▽

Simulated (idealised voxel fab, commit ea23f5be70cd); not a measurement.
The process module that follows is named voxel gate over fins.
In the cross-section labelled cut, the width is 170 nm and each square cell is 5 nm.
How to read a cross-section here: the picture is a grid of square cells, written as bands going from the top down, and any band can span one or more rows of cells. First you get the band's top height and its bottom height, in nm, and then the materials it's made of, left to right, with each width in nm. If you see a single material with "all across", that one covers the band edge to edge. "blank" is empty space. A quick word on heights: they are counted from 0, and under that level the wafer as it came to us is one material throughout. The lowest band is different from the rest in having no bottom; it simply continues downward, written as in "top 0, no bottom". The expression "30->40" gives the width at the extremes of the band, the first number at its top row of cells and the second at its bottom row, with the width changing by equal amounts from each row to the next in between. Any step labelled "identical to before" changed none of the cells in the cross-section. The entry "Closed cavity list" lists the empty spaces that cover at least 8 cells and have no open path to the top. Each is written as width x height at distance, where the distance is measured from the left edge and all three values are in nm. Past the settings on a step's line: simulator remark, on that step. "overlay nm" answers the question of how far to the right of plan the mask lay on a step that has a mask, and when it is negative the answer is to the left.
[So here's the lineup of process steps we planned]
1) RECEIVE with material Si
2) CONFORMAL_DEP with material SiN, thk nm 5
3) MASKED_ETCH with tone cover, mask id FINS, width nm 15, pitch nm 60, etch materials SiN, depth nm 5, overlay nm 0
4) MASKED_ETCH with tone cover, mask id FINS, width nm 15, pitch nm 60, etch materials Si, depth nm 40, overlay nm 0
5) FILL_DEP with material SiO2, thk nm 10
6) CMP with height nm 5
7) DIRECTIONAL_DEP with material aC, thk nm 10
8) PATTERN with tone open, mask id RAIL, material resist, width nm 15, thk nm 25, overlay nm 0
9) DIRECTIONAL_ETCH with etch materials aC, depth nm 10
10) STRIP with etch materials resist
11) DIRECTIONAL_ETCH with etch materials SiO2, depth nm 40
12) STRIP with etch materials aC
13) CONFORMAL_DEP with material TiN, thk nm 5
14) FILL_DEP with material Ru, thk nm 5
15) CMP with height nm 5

△

▸ **Work instruction**
Retype only the lines running from the top of the listing to the line that holds "4) MASKED_ETCH with", both ends included.

▸ **Answer box**
Simulated (idealised voxel fab, commit ea23f5be70cd); not a measurement.
The process module that follows is named voxel gate over fins.
In the cross-section labelled cut, the width is 170 nm and each square cell is 5 nm.
How to read a cross-section here: the picture is a grid of square cells, written as bands going from the top down, and any band can span one or more rows of cells. First you get the band's top height and its bottom height, in nm, and then the materials it's made of, left to right, with each width in nm. If you see a single material with "all across", that one covers the band edge to edge. "blank" is empty space. A quick word on heights: they are counted from 0, and under that level the wafer as it came to us is one material throughout. The lowest band is different from the rest in having no bottom; it simply continues downward, written as in "top 0, no bottom". The expression "30->40" gives the width at the extremes of the band, the first number at its top row of cells and the second at its bottom row, with the width changing by equal amounts from each row to the next in between. Any step labelled "identical to before" changed none of the cells in the cross-section. The entry "Closed cavity list" lists the empty spaces that cover at least 8 cells and have no open path to the top. Each is written as width x height at distance, where the distance is measured from the left edge and all three values are in nm. Past the settings on a step's line: simulator remark, on that step. "overlay nm" answers the question of how far to the right of plan the mask lay on a step that has a mask, and when it is negative the answer is to the left.
[So here's the lineup of process steps we planned]
1) RECEIVE with material Si
2) CONFORMAL_DEP with material SiN, thk nm 5
3) MASKED_ETCH with tone cover, mask id FINS, width nm 15, pitch nm 60, etch materials SiN, depth nm 5, overlay nm 0
4) MASKED_ETCH with tone cover, mask id FINS, width nm 15, pitch nm 60, etch materials Si, depth nm 40, overlay nm 0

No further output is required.